For this exercise, reproduce the entries below exactly, but only from the line containing "Describe the imaged" through the line containing "[INFO] image loaded", both included.

···
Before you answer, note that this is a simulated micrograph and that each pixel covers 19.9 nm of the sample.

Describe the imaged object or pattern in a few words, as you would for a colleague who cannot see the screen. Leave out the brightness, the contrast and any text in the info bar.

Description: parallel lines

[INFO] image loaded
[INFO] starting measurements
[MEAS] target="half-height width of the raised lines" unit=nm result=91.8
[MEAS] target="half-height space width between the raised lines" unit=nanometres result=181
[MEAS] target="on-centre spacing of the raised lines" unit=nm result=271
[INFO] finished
···

▶ Exercise answer:
Describe the imaged object or pattern in a few words, as you would for a colleague who cannot see the screen. Leave out the brightness, the contrast and any text in the info bar.

Description: parallel lines

[INFO] image loaded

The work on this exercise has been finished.